──────── ENTRIES PROVIDED ────────

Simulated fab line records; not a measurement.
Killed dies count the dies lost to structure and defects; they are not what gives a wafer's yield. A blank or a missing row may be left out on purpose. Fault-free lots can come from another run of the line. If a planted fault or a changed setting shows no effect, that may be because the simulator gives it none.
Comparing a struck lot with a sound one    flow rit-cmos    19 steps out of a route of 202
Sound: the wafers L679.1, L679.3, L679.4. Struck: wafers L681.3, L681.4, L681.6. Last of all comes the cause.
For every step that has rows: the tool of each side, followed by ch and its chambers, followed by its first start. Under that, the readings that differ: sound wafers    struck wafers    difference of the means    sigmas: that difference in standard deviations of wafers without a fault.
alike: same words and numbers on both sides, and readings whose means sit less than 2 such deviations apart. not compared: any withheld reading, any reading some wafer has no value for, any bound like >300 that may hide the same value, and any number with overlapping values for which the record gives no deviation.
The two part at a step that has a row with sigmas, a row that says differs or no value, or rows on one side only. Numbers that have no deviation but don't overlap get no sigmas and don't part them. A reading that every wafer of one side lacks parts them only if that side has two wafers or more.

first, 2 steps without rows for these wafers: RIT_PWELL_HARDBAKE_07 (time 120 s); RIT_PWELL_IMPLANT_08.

────────

## [WORK TASK]
Once the records have been read, print them all again exactly.

## [EXERCISE RESPONSE]
Simulated fab line records; not a measurement.
Killed dies count the dies lost to structure and defects; they are not what gives a wafer's yield. A blank or a missing row may be left out on purpose. Fault-free lots can come from another run of the line. If a planted fault or a changed setting shows no effect, that may be because the simulator gives it none.
Comparing a struck lot with a sound one    flow rit-cmos    19 steps out of a route of 202
Sound: the wafers L679.1, L679.3, L679.4. Struck: wafers L681.3, L681.4, L681.6. Last of all comes the cause.
For every step that has rows: the tool of each side, followed by ch and its chambers, followed by its first start. Under that, the readings that differ: sound wafers    struck wafers    difference of the means    sigmas: that difference in standard deviations of wafers without a fault.
alike: same words and numbers on both sides, and readings whose means sit less than 2 such deviations apart. not compared: any withheld reading, any reading some wafer has no value for, any bound like >300 that may hide the same value, and any number with overlapping values for which the record gives no deviation.
The two part at a step that has a row with sigmas, a row that says differs or no value, or rows on one side only. Numbers that have no deviation but don't overlap get no sigmas and don't part them. A reading that every wafer of one side lacks parts them only if that side has two wafers or more.

first, 2 steps without rows for these wafers: RIT_PWELL_HARDBAKE_07 (time 120 s); RIT_PWELL_IMPLANT_08.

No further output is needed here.